**Activity**
Go through the listing and transcribe each line exactly.

++++ Data shown
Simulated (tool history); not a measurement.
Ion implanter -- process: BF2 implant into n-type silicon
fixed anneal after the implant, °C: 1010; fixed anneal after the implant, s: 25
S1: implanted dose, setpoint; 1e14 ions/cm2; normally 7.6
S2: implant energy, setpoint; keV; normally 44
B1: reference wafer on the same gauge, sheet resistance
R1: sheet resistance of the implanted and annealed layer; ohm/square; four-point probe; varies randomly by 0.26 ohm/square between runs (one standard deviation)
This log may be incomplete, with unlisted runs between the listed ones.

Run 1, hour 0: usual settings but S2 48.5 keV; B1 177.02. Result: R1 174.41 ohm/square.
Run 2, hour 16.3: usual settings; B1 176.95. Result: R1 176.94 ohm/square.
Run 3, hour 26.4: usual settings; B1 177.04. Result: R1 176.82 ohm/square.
++++++++

**Written answer**
Simulated (tool history); not a measurement.
Ion implanter -- process: BF2 implant into n-type silicon
fixed anneal after the implant, °C: 1010; fixed anneal after the implant, s: 25
S1: implanted dose, setpoint; 1e14 ions/cm2; normally 7.6
S2: implant energy, setpoint; keV; normally 44
B1: reference wafer on the same gauge, sheet resistance
R1: sheet resistance of the implanted and annealed layer; ohm/square; four-point probe; varies randomly by 0.26 ohm/square between runs (one standard deviation)
This log may be incomplete, with unlisted runs between the listed ones.

Run 1, hour 0: usual settings but S2 48.5 keV; B1 177.02. Result: R1 174.41 ohm/square.
Run 2, hour 16.3: usual settings; B1 176.95. Result: R1 176.94 ohm/square.
Run 3, hour 26.4: usual settings; B1 177.04. Result: R1 176.82 ohm/square.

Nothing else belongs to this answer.